Requirement: Retype the listing in full. Change nothing.

********
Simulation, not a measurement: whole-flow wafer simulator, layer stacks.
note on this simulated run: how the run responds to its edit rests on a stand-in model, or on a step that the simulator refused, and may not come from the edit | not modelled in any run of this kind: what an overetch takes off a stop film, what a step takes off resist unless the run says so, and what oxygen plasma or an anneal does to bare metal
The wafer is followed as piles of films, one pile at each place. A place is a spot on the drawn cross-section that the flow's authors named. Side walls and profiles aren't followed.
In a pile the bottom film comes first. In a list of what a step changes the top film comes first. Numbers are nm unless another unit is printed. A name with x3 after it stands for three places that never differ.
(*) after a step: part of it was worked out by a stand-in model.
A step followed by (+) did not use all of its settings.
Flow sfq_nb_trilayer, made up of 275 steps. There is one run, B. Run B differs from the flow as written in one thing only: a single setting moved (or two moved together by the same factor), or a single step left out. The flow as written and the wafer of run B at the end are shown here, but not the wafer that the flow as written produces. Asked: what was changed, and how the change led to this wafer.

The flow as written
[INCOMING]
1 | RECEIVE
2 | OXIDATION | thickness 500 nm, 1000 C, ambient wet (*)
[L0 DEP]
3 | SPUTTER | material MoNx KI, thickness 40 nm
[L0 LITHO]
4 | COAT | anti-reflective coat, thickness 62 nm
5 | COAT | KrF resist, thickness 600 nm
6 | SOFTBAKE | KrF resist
********

Reply:
Simulation, not a measurement: whole-flow wafer simulator, layer stacks.
note on this simulated run: how the run responds to its edit rests on a stand-in model, or on a step that the simulator refused, and may not come from the edit | not modelled in any run of this kind: what an overetch takes off a stop film, what a step takes off resist unless the run says so, and what oxygen plasma or an anneal does to bare metal
The wafer is followed as piles of films, one pile at each place. A place is a spot on the drawn cross-section that the flow's authors named. Side walls and profiles aren't followed.
In a pile the bottom film comes first. In a list of what a step changes the top film comes first. Numbers are nm unless another unit is printed. A name with x3 after it stands for three places that never differ.
(*) after a step: part of it was worked out by a stand-in model.
A step followed by (+) did not use all of its settings.
Flow sfq_nb_trilayer, made up of 275 steps. There is one run, B. Run B differs from the flow as written in one thing only: a single setting moved (or two moved together by the same factor), or a single step left out. The flow as written and the wafer of run B at the end are shown here, but not the wafer that the flow as written produces. Asked: what was changed, and how the change led to this wafer.

The flow as written
[INCOMING]
1 | RECEIVE
2 | OXIDATION | thickness 500 nm, 1000 C, ambient wet (*)
[L0 DEP]
3 | SPUTTER | material MoNx KI, thickness 40 nm
[L0 LITHO]
4 | COAT | anti-reflective coat, thickness 62 nm
5 | COAT | KrF resist, thickness 600 nm
6 | SOFTBAKE | KrF resist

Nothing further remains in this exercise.